**Activity**:
Output the full set of records exactly.

**Dataset content**:
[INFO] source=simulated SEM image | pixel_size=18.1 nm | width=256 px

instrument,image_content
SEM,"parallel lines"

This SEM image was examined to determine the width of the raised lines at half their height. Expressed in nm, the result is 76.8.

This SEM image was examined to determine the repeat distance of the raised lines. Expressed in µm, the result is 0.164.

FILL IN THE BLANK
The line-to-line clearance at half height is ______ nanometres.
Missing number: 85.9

**Written reply**:
[INFO] source=simulated SEM image | pixel_size=18.1 nm | width=256 px

instrument,image_content
SEM,"parallel lines"

This SEM image was examined to determine the width of the raised lines at half their height. Expressed in nm, the result is 76.8.

This SEM image was examined to determine the repeat distance of the raised lines. Expressed in µm, the result is 0.164.

FILL IN THE BLANK
The line-to-line clearance at half height is ______ nanometres.
Missing number: 85.9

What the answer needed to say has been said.